■ **WORK ITEM**: From top to bottom, write out the listing exactly.

■ **DATA TO EXAMINE**:
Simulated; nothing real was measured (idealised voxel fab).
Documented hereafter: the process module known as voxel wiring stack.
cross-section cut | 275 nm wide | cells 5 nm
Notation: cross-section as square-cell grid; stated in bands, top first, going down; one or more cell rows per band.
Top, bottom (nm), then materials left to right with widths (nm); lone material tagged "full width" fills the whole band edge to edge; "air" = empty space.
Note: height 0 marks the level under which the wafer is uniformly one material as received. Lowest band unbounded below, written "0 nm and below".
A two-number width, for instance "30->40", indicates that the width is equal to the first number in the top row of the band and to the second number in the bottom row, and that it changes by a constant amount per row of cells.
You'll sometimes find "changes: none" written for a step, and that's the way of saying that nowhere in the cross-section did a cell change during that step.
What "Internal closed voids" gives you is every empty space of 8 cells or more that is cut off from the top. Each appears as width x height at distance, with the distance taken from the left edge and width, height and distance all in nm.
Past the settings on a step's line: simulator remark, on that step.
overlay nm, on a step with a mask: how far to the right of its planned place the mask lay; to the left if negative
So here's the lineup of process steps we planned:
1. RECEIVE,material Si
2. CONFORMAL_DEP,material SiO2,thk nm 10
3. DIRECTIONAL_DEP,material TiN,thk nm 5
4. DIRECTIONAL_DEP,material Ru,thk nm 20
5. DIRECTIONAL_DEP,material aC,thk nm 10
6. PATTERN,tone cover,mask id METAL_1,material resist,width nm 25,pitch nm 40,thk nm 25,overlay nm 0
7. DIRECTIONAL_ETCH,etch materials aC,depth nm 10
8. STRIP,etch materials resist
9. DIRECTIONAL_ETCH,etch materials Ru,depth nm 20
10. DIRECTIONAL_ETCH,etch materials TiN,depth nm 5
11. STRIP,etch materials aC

■ **WRITTEN RESPONSE**:
Simulated; nothing real was measured (idealised voxel fab).
Documented hereafter: the process module known as voxel wiring stack.
cross-section cut | 275 nm wide | cells 5 nm
Notation: cross-section as square-cell grid; stated in bands, top first, going down; one or more cell rows per band.
Top, bottom (nm), then materials left to right with widths (nm); lone material tagged "full width" fills the whole band edge to edge; "air" = empty space.
Note: height 0 marks the level under which the wafer is uniformly one material as received. Lowest band unbounded below, written "0 nm and below".
A two-number width, for instance "30->40", indicates that the width is equal to the first number in the top row of the band and to the second number in the bottom row, and that it changes by a constant amount per row of cells.
You'll sometimes find "changes: none" written for a step, and that's the way of saying that nowhere in the cross-section did a cell change during that step.
What "Internal closed voids" gives you is every empty space of 8 cells or more that is cut off from the top. Each appears as width x height at distance, with the distance taken from the left edge and width, height and distance all in nm.
Past the settings on a step's line: simulator remark, on that step.
overlay nm, on a step with a mask: how far to the right of its planned place the mask lay; to the left if negative
So here's the lineup of process steps we planned:
1. RECEIVE,material Si
2. CONFORMAL_DEP,material SiO2,thk nm 10
3. DIRECTIONAL_DEP,material TiN,thk nm 5
4. DIRECTIONAL_DEP,material Ru,thk nm 20
5. DIRECTIONAL_DEP,material aC,thk nm 10
6. PATTERN,tone cover,mask id METAL_1,material resist,width nm 25,pitch nm 40,thk nm 25,overlay nm 0
7. DIRECTIONAL_ETCH,etch materials aC,depth nm 10
8. STRIP,etch materials resist
9. DIRECTIONAL_ETCH,etch materials Ru,depth nm 20
10. DIRECTIONAL_ETCH,etch materials TiN,depth nm 5
11. STRIP,etch materials aC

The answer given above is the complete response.